INFORMATION GIVEN: Begin

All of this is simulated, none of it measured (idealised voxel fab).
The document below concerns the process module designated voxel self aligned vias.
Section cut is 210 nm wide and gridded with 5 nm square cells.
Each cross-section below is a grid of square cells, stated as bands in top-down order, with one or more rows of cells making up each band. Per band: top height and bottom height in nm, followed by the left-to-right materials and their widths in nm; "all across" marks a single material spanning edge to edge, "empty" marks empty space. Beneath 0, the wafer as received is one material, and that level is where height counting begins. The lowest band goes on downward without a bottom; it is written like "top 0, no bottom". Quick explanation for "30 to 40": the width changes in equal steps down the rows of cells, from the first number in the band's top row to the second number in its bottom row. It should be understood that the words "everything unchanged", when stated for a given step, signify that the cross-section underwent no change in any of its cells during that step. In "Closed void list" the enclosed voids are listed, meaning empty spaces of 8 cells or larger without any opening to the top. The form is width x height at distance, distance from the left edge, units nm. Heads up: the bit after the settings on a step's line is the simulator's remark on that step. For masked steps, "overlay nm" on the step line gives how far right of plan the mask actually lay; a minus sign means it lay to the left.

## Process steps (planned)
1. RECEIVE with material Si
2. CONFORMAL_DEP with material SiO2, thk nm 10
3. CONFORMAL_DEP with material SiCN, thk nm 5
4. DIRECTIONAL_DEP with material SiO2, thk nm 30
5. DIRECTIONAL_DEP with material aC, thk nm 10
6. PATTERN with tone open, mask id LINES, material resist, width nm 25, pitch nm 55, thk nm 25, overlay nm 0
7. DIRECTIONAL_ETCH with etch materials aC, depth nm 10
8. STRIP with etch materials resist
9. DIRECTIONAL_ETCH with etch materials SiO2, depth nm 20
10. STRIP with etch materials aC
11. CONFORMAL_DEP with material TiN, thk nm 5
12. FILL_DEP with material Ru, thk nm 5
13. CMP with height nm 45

INFORMATION GIVEN: End

WORK TASK:
Nothing beyond the line that contains "Section cut is" belongs in the answer; reproduce the entries exactly from their first line through it.

EXPECTED ANSWER:
All of this is simulated, none of it measured (idealised voxel fab).
The document below concerns the process module designated voxel self aligned vias.
Section cut is 210 nm wide and gridded with 5 nm square cells.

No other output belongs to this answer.